▶ **Exercise**: Write out every line of the material exactly as it appears.

▶ **Material supplied**:
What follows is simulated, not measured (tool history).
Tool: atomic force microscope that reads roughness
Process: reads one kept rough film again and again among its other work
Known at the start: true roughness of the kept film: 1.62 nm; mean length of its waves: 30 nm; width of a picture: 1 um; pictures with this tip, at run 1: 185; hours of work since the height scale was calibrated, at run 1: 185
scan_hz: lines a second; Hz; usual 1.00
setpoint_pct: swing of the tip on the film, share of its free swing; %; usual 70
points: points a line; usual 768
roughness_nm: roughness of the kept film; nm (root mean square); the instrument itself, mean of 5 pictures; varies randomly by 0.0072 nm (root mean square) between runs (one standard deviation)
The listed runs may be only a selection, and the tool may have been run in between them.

▶ **Exercise answer**:
What follows is simulated, not measured (tool history).
Tool: atomic force microscope that reads roughness
Process: reads one kept rough film again and again among its other work
Known at the start: true roughness of the kept film: 1.62 nm; mean length of its waves: 30 nm; width of a picture: 1 um; pictures with this tip, at run 1: 185; hours of work since the height scale was calibrated, at run 1: 185
scan_hz: lines a second; Hz; usual 1.00
setpoint_pct: swing of the tip on the film, share of its free swing; %; usual 70
points: points a line; usual 768
roughness_nm: roughness of the kept film; nm (root mean square); the instrument itself, mean of 5 pictures; varies randomly by 0.0072 nm (root mean square) between runs (one standard deviation)
The listed runs may be only a selection, and the tool may have been run in between them.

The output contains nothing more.